Brief:
After finding the line containing "chamber | heater_power_w (W)" below, please output that line and each following one through the line containing "L097.5 | can't be placed: 0 or 2 | 0", exactly as written.

Available data:
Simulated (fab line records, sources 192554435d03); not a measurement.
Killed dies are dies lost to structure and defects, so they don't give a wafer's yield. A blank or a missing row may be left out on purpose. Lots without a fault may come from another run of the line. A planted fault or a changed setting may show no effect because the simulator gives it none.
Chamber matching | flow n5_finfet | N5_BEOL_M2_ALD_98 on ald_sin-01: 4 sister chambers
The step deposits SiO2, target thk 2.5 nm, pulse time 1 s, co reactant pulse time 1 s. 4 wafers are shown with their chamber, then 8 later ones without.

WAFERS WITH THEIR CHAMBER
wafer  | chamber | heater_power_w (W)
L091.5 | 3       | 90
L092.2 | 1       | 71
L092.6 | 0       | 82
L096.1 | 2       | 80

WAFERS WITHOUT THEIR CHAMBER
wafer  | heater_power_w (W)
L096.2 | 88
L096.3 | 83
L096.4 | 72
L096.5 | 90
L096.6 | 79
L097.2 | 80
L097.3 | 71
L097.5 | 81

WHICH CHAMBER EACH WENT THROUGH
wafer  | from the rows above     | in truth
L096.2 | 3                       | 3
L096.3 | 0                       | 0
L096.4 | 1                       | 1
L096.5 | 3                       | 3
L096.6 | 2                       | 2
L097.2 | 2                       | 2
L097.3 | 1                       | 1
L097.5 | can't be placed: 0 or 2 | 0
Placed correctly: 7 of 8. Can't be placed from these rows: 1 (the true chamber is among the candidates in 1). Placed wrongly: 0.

Written response:
wafer  | chamber | heater_power_w (W)
L091.5 | 3       | 90
L092.2 | 1       | 71
L092.6 | 0       | 82
L096.1 | 2       | 80

WAFERS WITHOUT THEIR CHAMBER
wafer  | heater_power_w (W)
L096.2 | 88
L096.3 | 83
L096.4 | 72
L096.5 | 90
L096.6 | 79
L097.2 | 80
L097.3 | 71
L097.5 | 81

WHICH CHAMBER EACH WENT THROUGH
wafer  | from the rows above     | in truth
L096.2 | 3                       | 3
L096.3 | 0                       | 0
L096.4 | 1                       | 1
L096.5 | 3                       | 3
L096.6 | 2                       | 2
L097.2 | 2                       | 2
L097.3 | 1                       | 1
L097.5 | can't be placed: 0 or 2 | 0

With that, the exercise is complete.